■ Required action
In the entries that follow, find the line containing "note on this", then output exactly every line from the first through that one.

===== Stored data =====

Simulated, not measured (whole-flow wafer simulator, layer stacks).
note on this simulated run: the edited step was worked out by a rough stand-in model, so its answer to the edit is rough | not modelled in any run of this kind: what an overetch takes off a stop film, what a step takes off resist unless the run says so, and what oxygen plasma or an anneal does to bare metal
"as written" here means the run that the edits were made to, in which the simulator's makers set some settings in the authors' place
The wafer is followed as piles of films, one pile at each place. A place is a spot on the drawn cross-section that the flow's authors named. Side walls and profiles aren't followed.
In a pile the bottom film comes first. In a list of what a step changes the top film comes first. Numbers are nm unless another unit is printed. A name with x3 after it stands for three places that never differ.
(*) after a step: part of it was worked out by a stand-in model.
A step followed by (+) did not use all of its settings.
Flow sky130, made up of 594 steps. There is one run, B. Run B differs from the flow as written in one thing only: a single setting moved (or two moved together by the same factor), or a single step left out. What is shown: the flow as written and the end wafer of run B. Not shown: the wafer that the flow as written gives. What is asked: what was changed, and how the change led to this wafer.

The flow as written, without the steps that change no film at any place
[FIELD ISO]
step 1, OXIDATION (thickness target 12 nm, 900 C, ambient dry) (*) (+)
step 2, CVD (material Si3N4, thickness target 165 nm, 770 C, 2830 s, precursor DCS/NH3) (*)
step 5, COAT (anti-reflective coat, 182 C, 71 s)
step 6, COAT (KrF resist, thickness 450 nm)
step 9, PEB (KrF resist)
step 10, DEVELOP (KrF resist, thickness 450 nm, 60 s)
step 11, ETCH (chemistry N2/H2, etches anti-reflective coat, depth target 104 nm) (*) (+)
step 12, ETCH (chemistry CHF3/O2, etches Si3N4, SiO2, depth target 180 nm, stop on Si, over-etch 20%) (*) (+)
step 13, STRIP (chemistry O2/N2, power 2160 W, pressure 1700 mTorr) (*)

=====

■ Exercise answer
Simulated, not measured (whole-flow wafer simulator, layer stacks).
note on this simulated run: the edited step was worked out by a rough stand-in model, so its answer to the edit is rough | not modelled in any run of this kind: what an overetch takes off a stop film, what a step takes off resist unless the run says so, and what oxygen plasma or an anneal does to bare metal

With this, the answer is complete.